#### [Activity]
Starting at the first line of the data below, repeat each line word for word up to and including the line with "Height 0 is".

=== Section Start ===
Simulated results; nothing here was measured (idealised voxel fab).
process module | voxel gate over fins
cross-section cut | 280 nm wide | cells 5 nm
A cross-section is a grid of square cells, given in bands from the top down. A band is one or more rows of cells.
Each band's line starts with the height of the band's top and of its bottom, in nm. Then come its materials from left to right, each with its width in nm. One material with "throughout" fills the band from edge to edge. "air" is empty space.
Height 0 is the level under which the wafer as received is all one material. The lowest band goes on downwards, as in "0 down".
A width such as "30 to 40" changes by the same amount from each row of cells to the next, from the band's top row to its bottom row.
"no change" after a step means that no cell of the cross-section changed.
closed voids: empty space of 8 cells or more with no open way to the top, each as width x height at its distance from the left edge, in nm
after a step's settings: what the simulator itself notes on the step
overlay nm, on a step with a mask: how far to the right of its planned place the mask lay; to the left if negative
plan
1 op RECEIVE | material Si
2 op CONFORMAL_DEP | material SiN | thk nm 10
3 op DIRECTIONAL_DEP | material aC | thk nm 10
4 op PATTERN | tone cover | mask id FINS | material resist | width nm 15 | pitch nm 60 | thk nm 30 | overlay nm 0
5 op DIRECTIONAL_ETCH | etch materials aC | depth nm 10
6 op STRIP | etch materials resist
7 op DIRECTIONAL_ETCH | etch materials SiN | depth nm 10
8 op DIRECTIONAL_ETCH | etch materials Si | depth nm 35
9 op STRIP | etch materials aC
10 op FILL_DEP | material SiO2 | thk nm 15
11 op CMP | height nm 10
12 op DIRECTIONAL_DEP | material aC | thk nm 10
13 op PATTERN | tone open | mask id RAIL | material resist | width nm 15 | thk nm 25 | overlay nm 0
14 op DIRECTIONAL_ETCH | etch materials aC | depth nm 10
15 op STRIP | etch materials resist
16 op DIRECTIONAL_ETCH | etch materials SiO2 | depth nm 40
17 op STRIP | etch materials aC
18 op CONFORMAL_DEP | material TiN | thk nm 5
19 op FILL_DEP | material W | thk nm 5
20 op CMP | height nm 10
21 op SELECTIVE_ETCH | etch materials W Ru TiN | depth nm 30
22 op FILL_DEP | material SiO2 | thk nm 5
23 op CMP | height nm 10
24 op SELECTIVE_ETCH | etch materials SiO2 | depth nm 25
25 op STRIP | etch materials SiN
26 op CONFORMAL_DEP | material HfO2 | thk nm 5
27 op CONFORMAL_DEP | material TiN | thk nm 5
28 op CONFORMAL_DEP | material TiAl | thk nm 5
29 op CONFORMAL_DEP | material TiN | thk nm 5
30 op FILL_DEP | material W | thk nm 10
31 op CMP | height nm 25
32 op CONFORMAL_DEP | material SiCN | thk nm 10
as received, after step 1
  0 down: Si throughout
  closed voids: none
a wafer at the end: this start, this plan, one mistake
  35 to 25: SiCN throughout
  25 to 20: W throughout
=== Section End ===

#### [Exercise result]
Simulated results; nothing here was measured (idealised voxel fab).
process module | voxel gate over fins
cross-section cut | 280 nm wide | cells 5 nm
A cross-section is a grid of square cells, given in bands from the top down. A band is one or more rows of cells.
Each band's line starts with the height of the band's top and of its bottom, in nm. Then come its materials from left to right, each with its width in nm. One material with "throughout" fills the band from edge to edge. "air" is empty space.
Height 0 is the level under which the wafer as received is all one material. The lowest band goes on downwards, as in "0 down".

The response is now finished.